——
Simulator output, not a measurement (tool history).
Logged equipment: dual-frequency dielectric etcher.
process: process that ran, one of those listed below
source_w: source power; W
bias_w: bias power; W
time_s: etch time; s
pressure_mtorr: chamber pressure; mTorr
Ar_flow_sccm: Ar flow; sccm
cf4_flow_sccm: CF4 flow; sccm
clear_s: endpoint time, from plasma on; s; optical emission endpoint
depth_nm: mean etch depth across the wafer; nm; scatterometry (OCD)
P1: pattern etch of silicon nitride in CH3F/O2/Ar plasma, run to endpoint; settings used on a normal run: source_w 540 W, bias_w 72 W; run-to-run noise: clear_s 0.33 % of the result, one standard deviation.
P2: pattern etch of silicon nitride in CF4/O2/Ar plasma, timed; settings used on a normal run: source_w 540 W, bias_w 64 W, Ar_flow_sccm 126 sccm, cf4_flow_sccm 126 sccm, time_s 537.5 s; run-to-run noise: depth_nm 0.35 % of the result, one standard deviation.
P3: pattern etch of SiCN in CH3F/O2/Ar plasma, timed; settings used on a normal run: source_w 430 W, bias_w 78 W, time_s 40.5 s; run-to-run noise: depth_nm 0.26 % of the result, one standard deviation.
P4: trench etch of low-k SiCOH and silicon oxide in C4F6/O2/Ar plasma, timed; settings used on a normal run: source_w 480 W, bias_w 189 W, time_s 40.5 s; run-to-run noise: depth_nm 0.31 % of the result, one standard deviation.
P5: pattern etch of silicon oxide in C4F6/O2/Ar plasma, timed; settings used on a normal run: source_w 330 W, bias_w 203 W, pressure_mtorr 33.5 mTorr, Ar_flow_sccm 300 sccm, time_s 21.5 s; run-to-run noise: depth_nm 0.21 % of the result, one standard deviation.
——

### WORK REQUEST
Without changing anything, repeat the whole listing.

### EXERCISE RESPONSE
Simulator output, not a measurement (tool history).
Logged equipment: dual-frequency dielectric etcher.
process: process that ran, one of those listed below
source_w: source power; W
bias_w: bias power; W
time_s: etch time; s
pressure_mtorr: chamber pressure; mTorr
Ar_flow_sccm: Ar flow; sccm
cf4_flow_sccm: CF4 flow; sccm
clear_s: endpoint time, from plasma on; s; optical emission endpoint
depth_nm: mean etch depth across the wafer; nm; scatterometry (OCD)
P1: pattern etch of silicon nitride in CH3F/O2/Ar plasma, run to endpoint; settings used on a normal run: source_w 540 W, bias_w 72 W; run-to-run noise: clear_s 0.33 % of the result, one standard deviation.
P2: pattern etch of silicon nitride in CF4/O2/Ar plasma, timed; settings used on a normal run: source_w 540 W, bias_w 64 W, Ar_flow_sccm 126 sccm, cf4_flow_sccm 126 sccm, time_s 537.5 s; run-to-run noise: depth_nm 0.35 % of the result, one standard deviation.
P3: pattern etch of SiCN in CH3F/O2/Ar plasma, timed; settings used on a normal run: source_w 430 W, bias_w 78 W, time_s 40.5 s; run-to-run noise: depth_nm 0.26 % of the result, one standard deviation.
P4: trench etch of low-k SiCOH and silicon oxide in C4F6/O2/Ar plasma, timed; settings used on a normal run: source_w 480 W, bias_w 189 W, time_s 40.5 s; run-to-run noise: depth_nm 0.31 % of the result, one standard deviation.
P5: pattern etch of silicon oxide in C4F6/O2/Ar plasma, timed; settings used on a normal run: source_w 330 W, bias_w 203 W, pressure_mtorr 33.5 mTorr, Ar_flow_sccm 300 sccm, time_s 21.5 s; run-to-run noise: depth_nm 0.21 % of the result, one standard deviation.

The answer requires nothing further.